◆ **DATA EXTRACT**:
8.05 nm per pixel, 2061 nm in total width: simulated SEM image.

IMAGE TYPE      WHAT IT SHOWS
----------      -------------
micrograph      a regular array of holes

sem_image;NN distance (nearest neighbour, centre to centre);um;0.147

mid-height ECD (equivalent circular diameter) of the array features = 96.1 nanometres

◆ **ASSIGNED TASK**:
Both the first line of the records above and the line containing "sem_image;NN distance (nearest" are to be transcribed exactly, together with every line between them, and nothing else.

◆ **TASK ANSWER**:
8.05 nm per pixel, 2061 nm in total width: simulated SEM image.

IMAGE TYPE      WHAT IT SHOWS
----------      -------------
micrograph      a regular array of holes

sem_image;NN distance (nearest neighbour, centre to centre);um;0.147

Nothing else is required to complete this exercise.